Output the full listing again without altering anything.

Start of Excerpted data
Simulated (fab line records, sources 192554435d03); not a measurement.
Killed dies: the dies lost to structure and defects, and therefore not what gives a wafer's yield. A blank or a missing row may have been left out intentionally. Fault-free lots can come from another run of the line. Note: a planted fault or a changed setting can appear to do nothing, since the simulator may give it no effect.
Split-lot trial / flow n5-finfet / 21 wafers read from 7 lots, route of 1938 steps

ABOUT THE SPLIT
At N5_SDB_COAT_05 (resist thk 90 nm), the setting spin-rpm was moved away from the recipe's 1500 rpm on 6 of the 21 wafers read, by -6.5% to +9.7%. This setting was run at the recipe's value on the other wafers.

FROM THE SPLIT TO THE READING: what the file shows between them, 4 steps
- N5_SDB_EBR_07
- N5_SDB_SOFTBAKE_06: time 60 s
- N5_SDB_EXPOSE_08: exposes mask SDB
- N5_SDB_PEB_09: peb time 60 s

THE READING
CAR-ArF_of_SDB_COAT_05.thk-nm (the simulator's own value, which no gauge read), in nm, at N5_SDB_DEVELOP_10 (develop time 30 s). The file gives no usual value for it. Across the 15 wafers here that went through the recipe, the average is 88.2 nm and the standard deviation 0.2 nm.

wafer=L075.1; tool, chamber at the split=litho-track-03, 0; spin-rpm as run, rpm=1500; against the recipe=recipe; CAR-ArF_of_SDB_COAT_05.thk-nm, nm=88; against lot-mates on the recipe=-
End of Excerpted data

_Expected answer_
Simulated (fab line records, sources 192554435d03); not a measurement.
Killed dies: the dies lost to structure and defects, and therefore not what gives a wafer's yield. A blank or a missing row may have been left out intentionally. Fault-free lots can come from another run of the line. Note: a planted fault or a changed setting can appear to do nothing, since the simulator may give it no effect.
Split-lot trial / flow n5-finfet / 21 wafers read from 7 lots, route of 1938 steps

ABOUT THE SPLIT
At N5_SDB_COAT_05 (resist thk 90 nm), the setting spin-rpm was moved away from the recipe's 1500 rpm on 6 of the 21 wafers read, by -6.5% to +9.7%. This setting was run at the recipe's value on the other wafers.

FROM THE SPLIT TO THE READING: what the file shows between them, 4 steps
- N5_SDB_EBR_07
- N5_SDB_SOFTBAKE_06: time 60 s
- N5_SDB_EXPOSE_08: exposes mask SDB
- N5_SDB_PEB_09: peb time 60 s

THE READING
CAR-ArF_of_SDB_COAT_05.thk-nm (the simulator's own value, which no gauge read), in nm, at N5_SDB_DEVELOP_10 (develop time 30 s). The file gives no usual value for it. Across the 15 wafers here that went through the recipe, the average is 88.2 nm and the standard deviation 0.2 nm.

wafer=L075.1; tool, chamber at the split=litho-track-03, 0; spin-rpm as run, rpm=1500; against the recipe=recipe; CAR-ArF_of_SDB_COAT_05.thk-nm, nm=88; against lot-mates on the recipe=-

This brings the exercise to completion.